- - -

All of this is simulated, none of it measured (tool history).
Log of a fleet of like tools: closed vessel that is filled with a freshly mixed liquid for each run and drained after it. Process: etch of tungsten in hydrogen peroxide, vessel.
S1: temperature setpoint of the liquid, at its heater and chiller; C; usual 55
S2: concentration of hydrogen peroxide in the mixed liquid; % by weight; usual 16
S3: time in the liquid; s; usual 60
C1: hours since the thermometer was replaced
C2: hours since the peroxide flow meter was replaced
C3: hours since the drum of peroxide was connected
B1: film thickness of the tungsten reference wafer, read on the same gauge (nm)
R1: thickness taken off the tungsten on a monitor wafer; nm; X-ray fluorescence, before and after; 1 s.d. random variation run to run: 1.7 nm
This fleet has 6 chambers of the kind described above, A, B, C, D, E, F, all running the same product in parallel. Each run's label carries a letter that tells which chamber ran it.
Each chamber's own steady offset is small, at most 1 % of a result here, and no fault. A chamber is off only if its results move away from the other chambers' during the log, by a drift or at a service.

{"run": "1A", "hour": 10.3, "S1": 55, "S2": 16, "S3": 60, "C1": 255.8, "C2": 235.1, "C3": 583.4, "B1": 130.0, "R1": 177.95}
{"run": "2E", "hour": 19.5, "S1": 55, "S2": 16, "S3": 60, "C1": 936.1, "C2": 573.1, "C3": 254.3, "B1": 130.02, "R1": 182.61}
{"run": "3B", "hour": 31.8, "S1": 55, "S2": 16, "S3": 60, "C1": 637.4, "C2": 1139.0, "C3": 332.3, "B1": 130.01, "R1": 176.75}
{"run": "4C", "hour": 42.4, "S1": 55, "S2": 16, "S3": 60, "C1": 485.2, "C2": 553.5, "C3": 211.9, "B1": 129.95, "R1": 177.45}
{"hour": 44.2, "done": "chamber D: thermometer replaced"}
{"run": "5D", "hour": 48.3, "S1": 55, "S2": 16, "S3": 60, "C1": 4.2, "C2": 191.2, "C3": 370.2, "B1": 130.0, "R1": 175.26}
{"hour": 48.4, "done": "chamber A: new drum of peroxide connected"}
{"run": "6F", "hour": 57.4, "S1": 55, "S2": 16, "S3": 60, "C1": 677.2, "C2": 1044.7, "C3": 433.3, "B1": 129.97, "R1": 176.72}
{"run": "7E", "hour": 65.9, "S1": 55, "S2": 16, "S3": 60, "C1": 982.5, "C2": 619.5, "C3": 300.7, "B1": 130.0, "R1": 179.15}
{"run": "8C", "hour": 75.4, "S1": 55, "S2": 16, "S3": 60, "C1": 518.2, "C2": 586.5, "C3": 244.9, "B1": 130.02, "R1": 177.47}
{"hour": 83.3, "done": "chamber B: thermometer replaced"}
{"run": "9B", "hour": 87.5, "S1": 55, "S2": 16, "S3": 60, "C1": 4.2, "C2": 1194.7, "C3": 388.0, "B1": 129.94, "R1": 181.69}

- - -

Assigned task → Return the span of lines in the data above that opens at the line with "C3: hours since" and closes at the line with "R1: thickness taken", exactly, ends included, nothing else.

Task output →
C3: hours since the drum of peroxide was connected
B1: film thickness of the tungsten reference wafer, read on the same gauge (nm)
R1: thickness taken off the tungsten on a monitor wafer; nm; X-ray fluorescence, before and after; 1 s.d. random variation run to run: 1.7 nm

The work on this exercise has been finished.